*** Begin section ***

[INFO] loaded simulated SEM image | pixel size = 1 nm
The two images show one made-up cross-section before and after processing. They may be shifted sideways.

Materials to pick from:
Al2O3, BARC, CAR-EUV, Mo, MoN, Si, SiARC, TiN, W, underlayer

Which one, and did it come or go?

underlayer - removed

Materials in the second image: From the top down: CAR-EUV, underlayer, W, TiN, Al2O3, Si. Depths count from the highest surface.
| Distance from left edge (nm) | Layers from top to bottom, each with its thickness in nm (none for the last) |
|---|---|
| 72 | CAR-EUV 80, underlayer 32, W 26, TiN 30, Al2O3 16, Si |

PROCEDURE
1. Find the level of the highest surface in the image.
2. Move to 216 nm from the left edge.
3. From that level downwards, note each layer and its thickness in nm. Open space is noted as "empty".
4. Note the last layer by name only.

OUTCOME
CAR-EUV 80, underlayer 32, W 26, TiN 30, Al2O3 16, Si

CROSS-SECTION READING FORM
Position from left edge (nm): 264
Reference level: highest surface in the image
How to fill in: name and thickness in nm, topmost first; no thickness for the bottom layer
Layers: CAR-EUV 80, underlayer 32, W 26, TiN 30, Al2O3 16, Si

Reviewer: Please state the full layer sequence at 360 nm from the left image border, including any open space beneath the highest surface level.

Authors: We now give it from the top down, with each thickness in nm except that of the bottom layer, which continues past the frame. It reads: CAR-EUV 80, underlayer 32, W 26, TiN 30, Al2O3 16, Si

*** End section ***

-- Requirement --
What should be returned is the run of lines from the first line of the material through the line containing "1. Find the", exact and inclusive, and nothing else.

-- Task result --
[INFO] loaded simulated SEM image | pixel size = 1 nm
The two images show one made-up cross-section before and after processing. They may be shifted sideways.

Materials to pick from:
Al2O3, BARC, CAR-EUV, Mo, MoN, Si, SiARC, TiN, W, underlayer

Which one, and did it come or go?

underlayer - removed

Materials in the second image: From the top down: CAR-EUV, underlayer, W, TiN, Al2O3, Si. Depths count from the highest surface.
| Distance from left edge (nm) | Layers from top to bottom, each with its thickness in nm (none for the last) |
|---|---|
| 72 | CAR-EUV 80, underlayer 32, W 26, TiN 30, Al2O3 16, Si |

PROCEDURE
1. Find the level of the highest surface in the image.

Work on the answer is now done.